--- START ---

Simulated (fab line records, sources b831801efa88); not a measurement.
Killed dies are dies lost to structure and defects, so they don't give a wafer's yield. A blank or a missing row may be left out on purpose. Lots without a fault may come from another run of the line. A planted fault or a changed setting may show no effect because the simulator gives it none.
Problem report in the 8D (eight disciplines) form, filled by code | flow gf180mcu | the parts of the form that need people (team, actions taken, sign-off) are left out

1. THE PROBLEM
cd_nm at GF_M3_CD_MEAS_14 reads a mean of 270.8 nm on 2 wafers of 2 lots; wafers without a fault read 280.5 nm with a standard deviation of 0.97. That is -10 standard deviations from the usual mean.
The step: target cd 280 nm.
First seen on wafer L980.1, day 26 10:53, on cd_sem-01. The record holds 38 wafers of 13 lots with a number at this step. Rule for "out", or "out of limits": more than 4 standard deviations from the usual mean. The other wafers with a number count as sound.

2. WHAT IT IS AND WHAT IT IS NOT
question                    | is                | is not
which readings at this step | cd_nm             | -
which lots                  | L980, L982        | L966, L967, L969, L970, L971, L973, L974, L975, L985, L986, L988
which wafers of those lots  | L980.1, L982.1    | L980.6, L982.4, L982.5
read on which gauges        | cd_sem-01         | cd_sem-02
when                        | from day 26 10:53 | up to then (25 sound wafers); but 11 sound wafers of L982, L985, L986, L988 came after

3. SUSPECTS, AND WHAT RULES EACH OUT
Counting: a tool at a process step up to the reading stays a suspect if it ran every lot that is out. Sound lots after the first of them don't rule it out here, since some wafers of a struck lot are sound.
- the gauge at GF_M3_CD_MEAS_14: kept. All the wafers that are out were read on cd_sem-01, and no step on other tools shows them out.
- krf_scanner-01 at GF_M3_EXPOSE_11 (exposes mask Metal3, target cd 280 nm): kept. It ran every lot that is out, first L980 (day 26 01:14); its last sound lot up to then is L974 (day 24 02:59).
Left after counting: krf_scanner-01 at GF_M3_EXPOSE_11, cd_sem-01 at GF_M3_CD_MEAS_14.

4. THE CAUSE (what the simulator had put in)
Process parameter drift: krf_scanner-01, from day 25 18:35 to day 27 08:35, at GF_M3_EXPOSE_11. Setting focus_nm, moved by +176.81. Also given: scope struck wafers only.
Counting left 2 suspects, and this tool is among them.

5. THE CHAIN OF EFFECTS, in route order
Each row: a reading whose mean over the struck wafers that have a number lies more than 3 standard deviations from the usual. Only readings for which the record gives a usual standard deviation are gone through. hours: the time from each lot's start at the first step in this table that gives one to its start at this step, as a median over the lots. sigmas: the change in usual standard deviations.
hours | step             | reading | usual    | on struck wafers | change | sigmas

--- END ---

Of the entries listed above, reproduce only the lines starting at the line containing "Counting: a tool" and ending at the line containing "Each row: a". Include both, exactly as they stand.

Counting: a tool at a process step up to the reading stays a suspect if it ran every lot that is out. Sound lots after the first of them don't rule it out here, since some wafers of a struck lot are sound.
- the gauge at GF_M3_CD_MEAS_14: kept. All the wafers that are out were read on cd_sem-01, and no step on other tools shows them out.
- krf_scanner-01 at GF_M3_EXPOSE_11 (exposes mask Metal3, target cd 280 nm): kept. It ran every lot that is out, first L980 (day 26 01:14); its last sound lot up to then is L974 (day 24 02:59).
Left after counting: krf_scanner-01 at GF_M3_EXPOSE_11, cd_sem-01 at GF_M3_CD_MEAS_14.

4. THE CAUSE (what the simulator had put in)
Process parameter drift: krf_scanner-01, from day 25 18:35 to day 27 08:35, at GF_M3_EXPOSE_11. Setting focus_nm, moved by +176.81. Also given: scope struck wafers only.
Counting left 2 suspects, and this tool is among them.

5. THE CHAIN OF EFFECTS, in route order
Each row: a reading whose mean over the struck wafers that have a number lies more than 3 standard deviations from the usual. Only readings for which the record gives a usual standard deviation are gone through. hours: the time from each lot's start at the first step in this table that gives one to its start at this step, as a median over the lots. sigmas: the change in usual standard deviations.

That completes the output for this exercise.